╭──
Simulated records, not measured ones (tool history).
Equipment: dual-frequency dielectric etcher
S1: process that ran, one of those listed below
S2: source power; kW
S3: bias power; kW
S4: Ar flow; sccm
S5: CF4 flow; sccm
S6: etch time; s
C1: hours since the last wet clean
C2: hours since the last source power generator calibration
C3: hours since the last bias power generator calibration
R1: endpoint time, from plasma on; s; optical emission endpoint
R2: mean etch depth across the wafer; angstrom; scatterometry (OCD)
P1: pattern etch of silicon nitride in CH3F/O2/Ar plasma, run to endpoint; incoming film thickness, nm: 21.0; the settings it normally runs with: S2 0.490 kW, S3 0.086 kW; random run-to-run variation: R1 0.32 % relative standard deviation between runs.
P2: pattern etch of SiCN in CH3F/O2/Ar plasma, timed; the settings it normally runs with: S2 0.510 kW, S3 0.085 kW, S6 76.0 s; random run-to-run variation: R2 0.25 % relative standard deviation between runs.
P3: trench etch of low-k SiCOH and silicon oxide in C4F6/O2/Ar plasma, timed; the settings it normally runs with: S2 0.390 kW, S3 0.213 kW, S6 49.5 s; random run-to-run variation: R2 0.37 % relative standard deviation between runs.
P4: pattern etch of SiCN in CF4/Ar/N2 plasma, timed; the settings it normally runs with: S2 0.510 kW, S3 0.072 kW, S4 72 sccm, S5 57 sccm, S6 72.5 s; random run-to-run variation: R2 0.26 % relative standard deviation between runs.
╰──

WORK ITEM ->
Leaving every word in place, retype all of the listing.

RESPONSE AREA ->
Simulated records, not measured ones (tool history).
Equipment: dual-frequency dielectric etcher
S1: process that ran, one of those listed below
S2: source power; kW
S3: bias power; kW
S4: Ar flow; sccm
S5: CF4 flow; sccm
S6: etch time; s
C1: hours since the last wet clean
C2: hours since the last source power generator calibration
C3: hours since the last bias power generator calibration
R1: endpoint time, from plasma on; s; optical emission endpoint
R2: mean etch depth across the wafer; angstrom; scatterometry (OCD)
P1: pattern etch of silicon nitride in CH3F/O2/Ar plasma, run to endpoint; incoming film thickness, nm: 21.0; the settings it normally runs with: S2 0.490 kW, S3 0.086 kW; random run-to-run variation: R1 0.32 % relative standard deviation between runs.
P2: pattern etch of SiCN in CH3F/O2/Ar plasma, timed; the settings it normally runs with: S2 0.510 kW, S3 0.085 kW, S6 76.0 s; random run-to-run variation: R2 0.25 % relative standard deviation between runs.
P3: trench etch of low-k SiCOH and silicon oxide in C4F6/O2/Ar plasma, timed; the settings it normally runs with: S2 0.390 kW, S3 0.213 kW, S6 49.5 s; random run-to-run variation: R2 0.37 % relative standard deviation between runs.
P4: pattern etch of SiCN in CF4/Ar/N2 plasma, timed; the settings it normally runs with: S2 0.510 kW, S3 0.072 kW, S4 72 sccm, S5 57 sccm, S6 72.5 s; random run-to-run variation: R2 0.26 % relative standard deviation between runs.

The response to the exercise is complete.